DATA FOR ANALYSIS:
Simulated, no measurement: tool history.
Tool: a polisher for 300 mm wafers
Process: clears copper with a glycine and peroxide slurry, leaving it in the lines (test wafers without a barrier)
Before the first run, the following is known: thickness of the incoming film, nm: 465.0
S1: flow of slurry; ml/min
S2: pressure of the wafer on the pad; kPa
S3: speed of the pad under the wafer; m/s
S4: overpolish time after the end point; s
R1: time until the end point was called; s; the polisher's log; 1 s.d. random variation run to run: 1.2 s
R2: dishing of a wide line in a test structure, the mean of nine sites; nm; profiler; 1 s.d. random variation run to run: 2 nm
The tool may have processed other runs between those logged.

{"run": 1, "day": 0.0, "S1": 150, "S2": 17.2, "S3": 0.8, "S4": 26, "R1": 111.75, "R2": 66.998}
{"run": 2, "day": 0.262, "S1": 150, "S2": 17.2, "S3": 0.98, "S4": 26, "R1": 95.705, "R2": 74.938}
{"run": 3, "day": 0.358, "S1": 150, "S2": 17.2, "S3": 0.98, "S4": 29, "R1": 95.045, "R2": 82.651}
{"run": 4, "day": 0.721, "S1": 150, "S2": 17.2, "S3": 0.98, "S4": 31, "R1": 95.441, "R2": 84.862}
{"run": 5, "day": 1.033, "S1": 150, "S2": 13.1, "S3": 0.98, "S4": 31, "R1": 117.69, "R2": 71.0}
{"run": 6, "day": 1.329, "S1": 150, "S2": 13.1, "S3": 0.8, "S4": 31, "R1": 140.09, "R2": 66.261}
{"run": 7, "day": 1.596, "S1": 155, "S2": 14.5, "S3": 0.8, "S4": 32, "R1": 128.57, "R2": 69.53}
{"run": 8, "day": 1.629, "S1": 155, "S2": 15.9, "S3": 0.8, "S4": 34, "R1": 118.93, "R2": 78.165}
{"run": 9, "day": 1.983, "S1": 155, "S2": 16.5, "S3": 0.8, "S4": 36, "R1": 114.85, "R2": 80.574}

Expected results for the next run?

ACTIVITY: Repeat verbatim the opening run of entries, ending with the line that contains "S3: speed of the pad under the wafer; m/s".

YOUR SOLUTION:
Simulated, no measurement: tool history.
Tool: a polisher for 300 mm wafers
Process: clears copper with a glycine and peroxide slurry, leaving it in the lines (test wafers without a barrier)
Before the first run, the following is known: thickness of the incoming film, nm: 465.0
S1: flow of slurry; ml/min
S2: pressure of the wafer on the pad; kPa
S3: speed of the pad under the wafer; m/s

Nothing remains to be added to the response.